(STUDY MATERIAL begins)
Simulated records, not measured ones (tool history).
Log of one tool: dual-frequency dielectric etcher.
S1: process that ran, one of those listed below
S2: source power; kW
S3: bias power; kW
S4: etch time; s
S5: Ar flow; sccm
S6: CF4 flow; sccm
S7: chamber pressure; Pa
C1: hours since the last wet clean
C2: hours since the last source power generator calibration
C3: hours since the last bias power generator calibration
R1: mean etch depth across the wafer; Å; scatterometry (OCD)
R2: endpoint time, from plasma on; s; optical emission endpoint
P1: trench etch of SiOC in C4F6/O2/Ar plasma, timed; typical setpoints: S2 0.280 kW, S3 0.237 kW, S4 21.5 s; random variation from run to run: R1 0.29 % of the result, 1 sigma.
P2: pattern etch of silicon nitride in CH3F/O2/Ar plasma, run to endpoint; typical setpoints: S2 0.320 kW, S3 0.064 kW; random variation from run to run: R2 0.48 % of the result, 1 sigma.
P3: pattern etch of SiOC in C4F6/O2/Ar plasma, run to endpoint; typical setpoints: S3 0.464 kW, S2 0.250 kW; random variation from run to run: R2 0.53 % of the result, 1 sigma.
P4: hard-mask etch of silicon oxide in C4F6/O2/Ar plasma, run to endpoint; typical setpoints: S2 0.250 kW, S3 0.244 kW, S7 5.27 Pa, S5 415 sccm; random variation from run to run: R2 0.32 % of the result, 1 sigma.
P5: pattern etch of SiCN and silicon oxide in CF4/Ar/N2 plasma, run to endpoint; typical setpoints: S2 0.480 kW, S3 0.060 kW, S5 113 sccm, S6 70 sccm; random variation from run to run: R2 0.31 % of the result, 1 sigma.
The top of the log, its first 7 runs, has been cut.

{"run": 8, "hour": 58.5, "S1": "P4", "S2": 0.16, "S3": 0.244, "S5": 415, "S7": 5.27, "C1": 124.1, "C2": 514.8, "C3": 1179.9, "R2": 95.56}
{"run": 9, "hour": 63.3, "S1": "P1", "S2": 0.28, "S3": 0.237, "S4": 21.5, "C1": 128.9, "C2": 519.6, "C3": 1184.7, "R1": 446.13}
(STUDY MATERIAL ends)

# WORK ITEM:
With the first line being the one containing "S5: Ar flow; sccm" and the last line the one containing "R2: endpoint time, from", transcribe exactly the lines above that fall in that range.

# ANSWER BOX:
S5: Ar flow; sccm
S6: CF4 flow; sccm
S7: chamber pressure; Pa
C1: hours since the last wet clean
C2: hours since the last source power generator calibration
C3: hours since the last bias power generator calibration
R1: mean etch depth across the wafer; Å; scatterometry (OCD)
R2: endpoint time, from plasma on; s; optical emission endpoint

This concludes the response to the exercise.